Work item:
Once you have read the listing, output it exactly and completely.

Source material:
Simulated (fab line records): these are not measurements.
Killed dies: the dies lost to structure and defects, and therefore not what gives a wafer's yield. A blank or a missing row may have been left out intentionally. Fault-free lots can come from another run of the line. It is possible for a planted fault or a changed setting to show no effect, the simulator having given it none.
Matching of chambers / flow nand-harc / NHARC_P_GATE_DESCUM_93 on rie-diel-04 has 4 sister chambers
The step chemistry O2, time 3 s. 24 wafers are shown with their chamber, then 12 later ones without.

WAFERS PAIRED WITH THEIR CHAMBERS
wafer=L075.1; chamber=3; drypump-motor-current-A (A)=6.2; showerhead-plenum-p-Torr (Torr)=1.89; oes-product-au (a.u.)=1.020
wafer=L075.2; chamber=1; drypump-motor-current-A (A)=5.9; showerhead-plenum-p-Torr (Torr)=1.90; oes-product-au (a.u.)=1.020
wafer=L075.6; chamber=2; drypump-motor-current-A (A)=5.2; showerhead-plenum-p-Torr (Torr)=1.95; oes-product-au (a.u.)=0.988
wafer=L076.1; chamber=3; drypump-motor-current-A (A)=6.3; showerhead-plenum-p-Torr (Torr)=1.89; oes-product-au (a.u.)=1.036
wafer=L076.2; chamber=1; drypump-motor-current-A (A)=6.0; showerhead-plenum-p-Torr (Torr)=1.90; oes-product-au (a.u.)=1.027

Response area:
Simulated (fab line records): these are not measurements.
Killed dies: the dies lost to structure and defects, and therefore not what gives a wafer's yield. A blank or a missing row may have been left out intentionally. Fault-free lots can come from another run of the line. It is possible for a planted fault or a changed setting to show no effect, the simulator having given it none.
Matching of chambers / flow nand-harc / NHARC_P_GATE_DESCUM_93 on rie-diel-04 has 4 sister chambers
The step chemistry O2, time 3 s. 24 wafers are shown with their chamber, then 12 later ones without.

WAFERS PAIRED WITH THEIR CHAMBERS
wafer=L075.1; chamber=3; drypump-motor-current-A (A)=6.2; showerhead-plenum-p-Torr (Torr)=1.89; oes-product-au (a.u.)=1.020
wafer=L075.2; chamber=1; drypump-motor-current-A (A)=5.9; showerhead-plenum-p-Torr (Torr)=1.90; oes-product-au (a.u.)=1.020
wafer=L075.6; chamber=2; drypump-motor-current-A (A)=5.2; showerhead-plenum-p-Torr (Torr)=1.95; oes-product-au (a.u.)=0.988
wafer=L076.1; chamber=3; drypump-motor-current-A (A)=6.3; showerhead-plenum-p-Torr (Torr)=1.89; oes-product-au (a.u.)=1.036
wafer=L076.2; chamber=1; drypump-motor-current-A (A)=6.0; showerhead-plenum-p-Torr (Torr)=1.90; oes-product-au (a.u.)=1.027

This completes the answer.